REQUIRED ACTION: Retype each line exactly as it stands, beginning at the first line of the material and finishing with the line that contains "A step followed".

[Start of section]

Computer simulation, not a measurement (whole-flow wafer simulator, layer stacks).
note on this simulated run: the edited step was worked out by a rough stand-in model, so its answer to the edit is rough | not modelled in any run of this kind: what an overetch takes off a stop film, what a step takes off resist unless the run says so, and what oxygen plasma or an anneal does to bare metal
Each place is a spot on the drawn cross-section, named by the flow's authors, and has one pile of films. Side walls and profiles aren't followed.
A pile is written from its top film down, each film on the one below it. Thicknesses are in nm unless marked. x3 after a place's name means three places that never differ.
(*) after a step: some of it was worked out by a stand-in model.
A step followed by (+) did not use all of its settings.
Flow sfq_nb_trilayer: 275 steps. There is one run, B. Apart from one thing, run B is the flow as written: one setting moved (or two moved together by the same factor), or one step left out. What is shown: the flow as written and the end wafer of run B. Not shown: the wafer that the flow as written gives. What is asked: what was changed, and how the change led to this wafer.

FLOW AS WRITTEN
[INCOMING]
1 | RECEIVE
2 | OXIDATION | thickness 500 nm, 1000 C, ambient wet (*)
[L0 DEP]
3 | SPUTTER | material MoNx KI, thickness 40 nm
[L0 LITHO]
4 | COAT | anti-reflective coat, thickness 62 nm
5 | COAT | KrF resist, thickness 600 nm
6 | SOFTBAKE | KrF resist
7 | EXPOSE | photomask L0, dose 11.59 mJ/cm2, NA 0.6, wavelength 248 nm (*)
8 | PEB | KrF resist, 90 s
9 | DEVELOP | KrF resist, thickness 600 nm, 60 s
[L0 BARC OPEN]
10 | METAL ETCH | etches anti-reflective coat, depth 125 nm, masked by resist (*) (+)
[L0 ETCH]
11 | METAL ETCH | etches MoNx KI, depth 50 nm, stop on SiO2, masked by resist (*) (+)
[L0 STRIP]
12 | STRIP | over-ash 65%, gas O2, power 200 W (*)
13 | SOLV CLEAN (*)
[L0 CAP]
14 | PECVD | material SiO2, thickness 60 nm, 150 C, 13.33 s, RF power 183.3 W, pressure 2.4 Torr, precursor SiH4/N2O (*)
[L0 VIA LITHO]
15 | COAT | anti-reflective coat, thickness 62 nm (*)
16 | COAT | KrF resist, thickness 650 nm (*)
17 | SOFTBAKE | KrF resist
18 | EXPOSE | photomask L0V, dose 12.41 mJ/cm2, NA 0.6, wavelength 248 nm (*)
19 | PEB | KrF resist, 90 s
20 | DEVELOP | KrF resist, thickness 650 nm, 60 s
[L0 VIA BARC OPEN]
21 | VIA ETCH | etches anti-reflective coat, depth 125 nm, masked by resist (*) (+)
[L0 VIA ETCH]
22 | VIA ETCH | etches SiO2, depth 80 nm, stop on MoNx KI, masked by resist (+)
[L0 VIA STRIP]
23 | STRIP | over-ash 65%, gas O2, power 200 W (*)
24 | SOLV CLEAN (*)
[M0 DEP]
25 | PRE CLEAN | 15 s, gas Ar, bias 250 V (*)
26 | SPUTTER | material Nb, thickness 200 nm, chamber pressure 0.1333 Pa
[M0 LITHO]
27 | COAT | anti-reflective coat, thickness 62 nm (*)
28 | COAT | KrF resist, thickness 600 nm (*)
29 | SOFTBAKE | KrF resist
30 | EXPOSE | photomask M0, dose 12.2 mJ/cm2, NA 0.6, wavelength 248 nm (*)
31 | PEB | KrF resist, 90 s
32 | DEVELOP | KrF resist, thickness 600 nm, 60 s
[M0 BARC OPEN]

[End of section]

YOUR SOLUTION:
Computer simulation, not a measurement (whole-flow wafer simulator, layer stacks).
note on this simulated run: the edited step was worked out by a rough stand-in model, so its answer to the edit is rough | not modelled in any run of this kind: what an overetch takes off a stop film, what a step takes off resist unless the run says so, and what oxygen plasma or an anneal does to bare metal
Each place is a spot on the drawn cross-section, named by the flow's authors, and has one pile of films. Side walls and profiles aren't followed.
A pile is written from its top film down, each film on the one below it. Thicknesses are in nm unless marked. x3 after a place's name means three places that never differ.
(*) after a step: some of it was worked out by a stand-in model.
A step followed by (+) did not use all of its settings.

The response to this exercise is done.